==*==
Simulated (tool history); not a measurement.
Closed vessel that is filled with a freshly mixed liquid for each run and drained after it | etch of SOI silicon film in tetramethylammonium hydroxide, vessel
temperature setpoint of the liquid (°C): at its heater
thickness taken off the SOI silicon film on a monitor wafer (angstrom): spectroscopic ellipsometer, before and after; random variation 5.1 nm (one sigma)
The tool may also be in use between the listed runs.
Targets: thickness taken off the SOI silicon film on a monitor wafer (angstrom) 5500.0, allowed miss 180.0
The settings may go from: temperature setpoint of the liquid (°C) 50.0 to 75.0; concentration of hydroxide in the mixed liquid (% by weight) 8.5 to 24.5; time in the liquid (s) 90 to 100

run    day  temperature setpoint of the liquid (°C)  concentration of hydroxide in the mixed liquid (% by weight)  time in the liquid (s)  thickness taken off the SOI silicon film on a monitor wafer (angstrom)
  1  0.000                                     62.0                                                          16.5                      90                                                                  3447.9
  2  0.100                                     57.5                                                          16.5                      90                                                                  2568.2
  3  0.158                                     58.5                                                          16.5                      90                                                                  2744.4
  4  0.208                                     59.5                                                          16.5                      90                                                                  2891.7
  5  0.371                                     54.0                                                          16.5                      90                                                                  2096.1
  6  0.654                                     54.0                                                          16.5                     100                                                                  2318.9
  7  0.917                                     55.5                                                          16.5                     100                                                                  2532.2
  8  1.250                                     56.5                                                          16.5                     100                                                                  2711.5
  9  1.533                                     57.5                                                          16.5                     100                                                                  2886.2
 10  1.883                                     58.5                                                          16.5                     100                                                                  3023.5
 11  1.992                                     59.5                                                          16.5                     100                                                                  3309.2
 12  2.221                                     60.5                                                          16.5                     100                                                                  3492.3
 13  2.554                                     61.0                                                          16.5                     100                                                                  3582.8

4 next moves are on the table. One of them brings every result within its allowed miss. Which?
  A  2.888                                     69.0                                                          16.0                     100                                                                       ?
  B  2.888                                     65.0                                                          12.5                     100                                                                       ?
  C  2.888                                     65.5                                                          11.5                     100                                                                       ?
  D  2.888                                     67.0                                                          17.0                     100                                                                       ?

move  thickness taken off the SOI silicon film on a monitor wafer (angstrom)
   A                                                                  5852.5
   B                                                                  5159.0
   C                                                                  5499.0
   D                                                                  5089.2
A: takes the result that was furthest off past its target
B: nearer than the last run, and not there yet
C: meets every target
==*==

• _Assigned task_
Up to and including the line that contains "Targets: thickness taken", output the records above exactly, beginning with their first line.

• _Exercise result_
Simulated (tool history); not a measurement.
Closed vessel that is filled with a freshly mixed liquid for each run and drained after it | etch of SOI silicon film in tetramethylammonium hydroxide, vessel
temperature setpoint of the liquid (°C): at its heater
thickness taken off the SOI silicon film on a monitor wafer (angstrom): spectroscopic ellipsometer, before and after; random variation 5.1 nm (one sigma)
The tool may also be in use between the listed runs.
Targets: thickness taken off the SOI silicon film on a monitor wafer (angstrom) 5500.0, allowed miss 180.0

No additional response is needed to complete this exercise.